In exact form, please repeat the records from their opening line down to the line with "Square cells of", including that line.

------

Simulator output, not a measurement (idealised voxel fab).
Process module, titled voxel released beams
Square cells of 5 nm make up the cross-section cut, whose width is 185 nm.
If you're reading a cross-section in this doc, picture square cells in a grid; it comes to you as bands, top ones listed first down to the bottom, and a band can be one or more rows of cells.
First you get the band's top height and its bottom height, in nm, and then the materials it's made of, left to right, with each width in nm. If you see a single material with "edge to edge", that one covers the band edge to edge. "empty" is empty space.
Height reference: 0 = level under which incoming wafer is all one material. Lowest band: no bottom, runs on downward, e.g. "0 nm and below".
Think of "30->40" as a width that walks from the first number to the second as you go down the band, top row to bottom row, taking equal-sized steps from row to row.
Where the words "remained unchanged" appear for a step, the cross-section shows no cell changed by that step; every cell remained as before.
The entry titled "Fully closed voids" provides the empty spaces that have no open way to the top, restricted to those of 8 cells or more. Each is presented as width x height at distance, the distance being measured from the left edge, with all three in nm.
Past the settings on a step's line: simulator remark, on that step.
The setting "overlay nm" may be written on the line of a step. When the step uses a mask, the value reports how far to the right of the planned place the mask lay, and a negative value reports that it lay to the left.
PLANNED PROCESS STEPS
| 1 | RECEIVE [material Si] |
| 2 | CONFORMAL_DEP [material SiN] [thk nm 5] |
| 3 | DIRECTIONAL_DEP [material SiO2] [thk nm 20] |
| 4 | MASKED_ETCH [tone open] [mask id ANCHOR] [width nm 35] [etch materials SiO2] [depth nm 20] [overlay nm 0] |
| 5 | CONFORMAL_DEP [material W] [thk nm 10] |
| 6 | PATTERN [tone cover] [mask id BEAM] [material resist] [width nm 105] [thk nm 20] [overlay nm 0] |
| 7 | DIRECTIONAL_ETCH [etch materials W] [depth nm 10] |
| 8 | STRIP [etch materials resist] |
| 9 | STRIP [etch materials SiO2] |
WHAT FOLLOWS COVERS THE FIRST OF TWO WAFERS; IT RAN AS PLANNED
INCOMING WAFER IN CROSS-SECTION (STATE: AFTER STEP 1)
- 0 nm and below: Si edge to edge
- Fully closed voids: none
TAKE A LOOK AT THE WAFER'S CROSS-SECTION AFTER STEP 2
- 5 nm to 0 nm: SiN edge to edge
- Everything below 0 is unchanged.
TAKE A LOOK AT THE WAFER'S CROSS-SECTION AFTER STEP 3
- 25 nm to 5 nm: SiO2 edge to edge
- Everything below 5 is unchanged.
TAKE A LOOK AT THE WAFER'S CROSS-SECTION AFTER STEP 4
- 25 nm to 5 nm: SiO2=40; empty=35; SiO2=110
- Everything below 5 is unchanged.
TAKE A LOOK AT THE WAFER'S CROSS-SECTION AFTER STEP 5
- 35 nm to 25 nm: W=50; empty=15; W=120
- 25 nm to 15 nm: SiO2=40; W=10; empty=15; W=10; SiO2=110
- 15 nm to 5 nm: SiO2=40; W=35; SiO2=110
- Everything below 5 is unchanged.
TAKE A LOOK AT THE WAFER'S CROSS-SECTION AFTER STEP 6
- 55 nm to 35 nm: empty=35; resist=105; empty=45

------

Answer section -
Simulator output, not a measurement (idealised voxel fab).
Process module, titled voxel released beams
Square cells of 5 nm make up the cross-section cut, whose width is 185 nm.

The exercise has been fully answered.